══════════
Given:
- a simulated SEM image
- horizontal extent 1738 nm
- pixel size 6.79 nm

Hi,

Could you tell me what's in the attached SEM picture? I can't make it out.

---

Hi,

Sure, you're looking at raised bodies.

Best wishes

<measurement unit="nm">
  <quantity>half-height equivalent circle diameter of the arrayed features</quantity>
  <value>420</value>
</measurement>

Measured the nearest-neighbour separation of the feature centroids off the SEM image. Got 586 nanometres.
══════════

Exactly as written, please transcribe the lines from the start of the records above to the line that holds "</measurement>", both ends included.

Task response =
Given:
- a simulated SEM image
- horizontal extent 1738 nm
- pixel size 6.79 nm

Hi,

Could you tell me what's in the attached SEM picture? I can't make it out.

---

Hi,

Sure, you're looking at raised bodies.

Best wishes

<measurement unit="nm">
  <quantity>half-height equivalent circle diameter of the arrayed features</quantity>
  <value>420</value>
</measurement>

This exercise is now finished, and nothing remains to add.